GIVEN INFORMATION:
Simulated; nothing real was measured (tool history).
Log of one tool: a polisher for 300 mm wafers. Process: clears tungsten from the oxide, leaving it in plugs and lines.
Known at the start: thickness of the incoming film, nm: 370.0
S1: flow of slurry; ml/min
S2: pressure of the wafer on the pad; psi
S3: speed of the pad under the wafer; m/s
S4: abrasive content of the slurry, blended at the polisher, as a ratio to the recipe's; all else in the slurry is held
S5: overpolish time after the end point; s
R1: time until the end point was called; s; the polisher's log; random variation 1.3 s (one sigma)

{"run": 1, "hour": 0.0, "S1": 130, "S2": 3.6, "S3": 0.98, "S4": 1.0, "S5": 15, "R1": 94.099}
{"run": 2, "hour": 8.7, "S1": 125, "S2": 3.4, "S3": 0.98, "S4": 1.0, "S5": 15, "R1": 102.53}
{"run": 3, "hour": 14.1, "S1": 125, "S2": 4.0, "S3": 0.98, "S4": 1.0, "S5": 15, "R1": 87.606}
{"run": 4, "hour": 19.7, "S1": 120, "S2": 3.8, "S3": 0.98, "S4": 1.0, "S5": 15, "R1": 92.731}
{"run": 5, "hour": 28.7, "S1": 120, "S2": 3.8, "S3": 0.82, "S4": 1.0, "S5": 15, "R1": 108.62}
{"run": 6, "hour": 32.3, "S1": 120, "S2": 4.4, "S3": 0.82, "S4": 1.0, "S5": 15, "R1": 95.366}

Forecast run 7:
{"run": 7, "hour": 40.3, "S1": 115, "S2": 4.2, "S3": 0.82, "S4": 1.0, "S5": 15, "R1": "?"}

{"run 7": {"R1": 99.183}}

EXERCISE:
Restate the entries above word for word, beginning with their first line and ending with the line holding "S5: overpolish time after the end point; s"; omit everything else.

ANSWER SECTION:
Simulated; nothing real was measured (tool history).
Log of one tool: a polisher for 300 mm wafers. Process: clears tungsten from the oxide, leaving it in plugs and lines.
Known at the start: thickness of the incoming film, nm: 370.0
S1: flow of slurry; ml/min
S2: pressure of the wafer on the pad; psi
S3: speed of the pad under the wafer; m/s
S4: abrasive content of the slurry, blended at the polisher, as a ratio to the recipe's; all else in the slurry is held
S5: overpolish time after the end point; s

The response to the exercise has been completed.